### Listed entries
^^^^^^^^^^^^^^^^

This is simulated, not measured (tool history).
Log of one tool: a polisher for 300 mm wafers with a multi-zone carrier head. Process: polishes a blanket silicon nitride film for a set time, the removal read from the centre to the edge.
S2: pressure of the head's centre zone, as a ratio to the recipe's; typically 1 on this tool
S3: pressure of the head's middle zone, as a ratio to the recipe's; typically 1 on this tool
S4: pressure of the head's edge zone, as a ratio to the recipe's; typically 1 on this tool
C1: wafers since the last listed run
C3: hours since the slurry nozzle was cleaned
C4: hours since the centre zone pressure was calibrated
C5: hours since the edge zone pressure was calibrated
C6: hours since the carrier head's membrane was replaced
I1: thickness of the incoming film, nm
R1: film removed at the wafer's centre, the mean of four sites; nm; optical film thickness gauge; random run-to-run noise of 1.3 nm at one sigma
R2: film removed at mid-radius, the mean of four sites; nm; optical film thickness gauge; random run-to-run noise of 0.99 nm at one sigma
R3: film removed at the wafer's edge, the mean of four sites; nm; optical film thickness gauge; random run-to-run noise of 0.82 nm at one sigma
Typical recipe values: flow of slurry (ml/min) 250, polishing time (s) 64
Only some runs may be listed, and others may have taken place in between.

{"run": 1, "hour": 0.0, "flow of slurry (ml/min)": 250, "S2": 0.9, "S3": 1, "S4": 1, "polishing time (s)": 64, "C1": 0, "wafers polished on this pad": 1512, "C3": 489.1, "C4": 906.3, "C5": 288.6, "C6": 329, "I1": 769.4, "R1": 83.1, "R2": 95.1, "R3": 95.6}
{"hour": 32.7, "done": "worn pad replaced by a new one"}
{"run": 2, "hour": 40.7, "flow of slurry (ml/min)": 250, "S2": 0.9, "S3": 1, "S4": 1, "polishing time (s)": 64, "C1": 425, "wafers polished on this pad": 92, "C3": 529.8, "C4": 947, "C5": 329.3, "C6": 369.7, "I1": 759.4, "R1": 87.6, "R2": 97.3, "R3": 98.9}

^^^^^^^^^^^^^^^^

Reproduce verbatim only this range: the first line of the material through the line that contains "S3: pressure of", inclusive.

### Exercise solution
This is simulated, not measured (tool history).
Log of one tool: a polisher for 300 mm wafers with a multi-zone carrier head. Process: polishes a blanket silicon nitride film for a set time, the removal read from the centre to the edge.
S2: pressure of the head's centre zone, as a ratio to the recipe's; typically 1 on this tool
S3: pressure of the head's middle zone, as a ratio to the recipe's; typically 1 on this tool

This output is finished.